## Required action
Copy the records below word for word. Stop after the line that contains "clear distance between".

[Opening Information supplied section]

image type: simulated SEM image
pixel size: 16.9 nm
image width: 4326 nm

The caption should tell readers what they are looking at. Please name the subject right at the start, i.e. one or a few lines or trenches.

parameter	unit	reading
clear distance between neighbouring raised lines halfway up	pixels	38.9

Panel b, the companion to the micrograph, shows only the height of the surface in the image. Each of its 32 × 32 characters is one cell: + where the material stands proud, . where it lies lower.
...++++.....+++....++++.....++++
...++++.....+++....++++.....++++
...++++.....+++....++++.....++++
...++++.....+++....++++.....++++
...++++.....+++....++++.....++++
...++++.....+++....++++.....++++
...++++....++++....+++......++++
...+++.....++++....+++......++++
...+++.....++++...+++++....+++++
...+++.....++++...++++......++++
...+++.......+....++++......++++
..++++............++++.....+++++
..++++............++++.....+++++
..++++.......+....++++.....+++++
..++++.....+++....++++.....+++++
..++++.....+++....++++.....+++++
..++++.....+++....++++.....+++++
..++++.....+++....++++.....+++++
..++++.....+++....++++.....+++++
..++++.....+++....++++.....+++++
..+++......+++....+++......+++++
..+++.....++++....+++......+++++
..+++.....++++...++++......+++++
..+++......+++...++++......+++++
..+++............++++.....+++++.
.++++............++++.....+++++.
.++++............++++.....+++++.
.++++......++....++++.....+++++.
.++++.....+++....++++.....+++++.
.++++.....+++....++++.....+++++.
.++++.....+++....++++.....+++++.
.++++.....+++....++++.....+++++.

[Closing Information supplied section]

## Task result
image type: simulated SEM image
pixel size: 16.9 nm
image width: 4326 nm

The caption should tell readers what they are looking at. Please name the subject right at the start, i.e. one or a few lines or trenches.

parameter	unit	reading
clear distance between neighbouring raised lines halfway up	pixels	38.9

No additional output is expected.